**WORK REQUEST**. Give all the data again exactly.

**DATASET**.
################
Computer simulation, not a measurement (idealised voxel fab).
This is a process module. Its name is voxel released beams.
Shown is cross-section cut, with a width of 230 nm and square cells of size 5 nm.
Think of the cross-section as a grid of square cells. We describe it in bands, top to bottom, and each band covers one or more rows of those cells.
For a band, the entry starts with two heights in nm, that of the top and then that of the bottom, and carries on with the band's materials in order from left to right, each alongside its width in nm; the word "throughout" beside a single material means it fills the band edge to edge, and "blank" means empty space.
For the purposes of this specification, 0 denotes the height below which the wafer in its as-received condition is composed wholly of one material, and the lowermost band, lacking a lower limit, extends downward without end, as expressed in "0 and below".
################

**ANSWER AREA**.
Computer simulation, not a measurement (idealised voxel fab).
This is a process module. Its name is voxel released beams.
Shown is cross-section cut, with a width of 230 nm and square cells of size 5 nm.
Think of the cross-section as a grid of square cells. We describe it in bands, top to bottom, and each band covers one or more rows of those cells.
For a band, the entry starts with two heights in nm, that of the top and then that of the bottom, and carries on with the band's materials in order from left to right, each alongside its width in nm; the word "throughout" beside a single material means it fills the band edge to edge, and "blank" means empty space.
For the purposes of this specification, 0 denotes the height below which the wafer in its as-received condition is composed wholly of one material, and the lowermost band, lacking a lower limit, extends downward without end, as expressed in "0 and below".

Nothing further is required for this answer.